**Assignment**. Reproduce, please, only the lines from the first line below to the line containing "[INFO] relief: legend # raised, . low", inclusive.

++++
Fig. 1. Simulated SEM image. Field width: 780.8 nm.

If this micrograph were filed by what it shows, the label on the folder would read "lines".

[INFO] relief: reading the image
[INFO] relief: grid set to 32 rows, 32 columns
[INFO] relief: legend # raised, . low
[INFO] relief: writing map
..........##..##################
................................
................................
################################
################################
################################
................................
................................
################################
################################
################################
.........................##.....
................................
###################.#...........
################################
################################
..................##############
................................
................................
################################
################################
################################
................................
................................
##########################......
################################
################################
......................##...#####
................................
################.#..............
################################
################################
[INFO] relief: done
++++

**Solution**.
Fig. 1. Simulated SEM image. Field width: 780.8 nm.

If this micrograph were filed by what it shows, the label on the folder would read "lines".

[INFO] relief: reading the image
[INFO] relief: grid set to 32 rows, 32 columns
[INFO] relief: legend # raised, . low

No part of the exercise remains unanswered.